··· DATA SUPPLIED ···

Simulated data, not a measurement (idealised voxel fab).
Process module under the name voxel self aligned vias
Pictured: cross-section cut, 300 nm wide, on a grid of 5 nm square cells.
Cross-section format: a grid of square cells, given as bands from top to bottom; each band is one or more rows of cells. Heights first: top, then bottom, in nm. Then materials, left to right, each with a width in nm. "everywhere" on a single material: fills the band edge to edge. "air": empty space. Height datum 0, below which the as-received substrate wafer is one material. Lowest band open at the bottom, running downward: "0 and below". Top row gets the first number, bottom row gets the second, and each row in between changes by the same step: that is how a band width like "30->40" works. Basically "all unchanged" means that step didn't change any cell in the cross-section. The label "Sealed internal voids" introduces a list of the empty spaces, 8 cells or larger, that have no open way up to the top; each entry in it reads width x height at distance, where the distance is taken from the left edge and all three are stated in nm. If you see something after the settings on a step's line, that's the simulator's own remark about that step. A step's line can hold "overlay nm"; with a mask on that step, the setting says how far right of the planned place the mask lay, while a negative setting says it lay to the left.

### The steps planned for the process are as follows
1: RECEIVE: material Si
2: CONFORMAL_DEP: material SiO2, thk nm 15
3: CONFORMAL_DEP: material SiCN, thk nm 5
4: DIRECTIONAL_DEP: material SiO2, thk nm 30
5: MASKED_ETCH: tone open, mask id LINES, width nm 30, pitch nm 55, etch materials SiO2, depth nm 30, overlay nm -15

···

• WORK TASK: Each line above must be reproduced exactly as it stands.

• YOUR SOLUTION:
Simulated data, not a measurement (idealised voxel fab).
Process module under the name voxel self aligned vias
Pictured: cross-section cut, 300 nm wide, on a grid of 5 nm square cells.
Cross-section format: a grid of square cells, given as bands from top to bottom; each band is one or more rows of cells. Heights first: top, then bottom, in nm. Then materials, left to right, each with a width in nm. "everywhere" on a single material: fills the band edge to edge. "air": empty space. Height datum 0, below which the as-received substrate wafer is one material. Lowest band open at the bottom, running downward: "0 and below". Top row gets the first number, bottom row gets the second, and each row in between changes by the same step: that is how a band width like "30->40" works. Basically "all unchanged" means that step didn't change any cell in the cross-section. The label "Sealed internal voids" introduces a list of the empty spaces, 8 cells or larger, that have no open way up to the top; each entry in it reads width x height at distance, where the distance is taken from the left edge and all three are stated in nm. If you see something after the settings on a step's line, that's the simulator's own remark about that step. A step's line can hold "overlay nm"; with a mask on that step, the setting says how far right of the planned place the mask lay, while a negative setting says it lay to the left.

### The steps planned for the process are as follows
1: RECEIVE: material Si
2: CONFORMAL_DEP: material SiO2, thk nm 15
3: CONFORMAL_DEP: material SiCN, thk nm 5
4: DIRECTIONAL_DEP: material SiO2, thk nm 30
5: MASKED_ETCH: tone open, mask id LINES, width nm 30, pitch nm 55, etch materials SiO2, depth nm 30, overlay nm -15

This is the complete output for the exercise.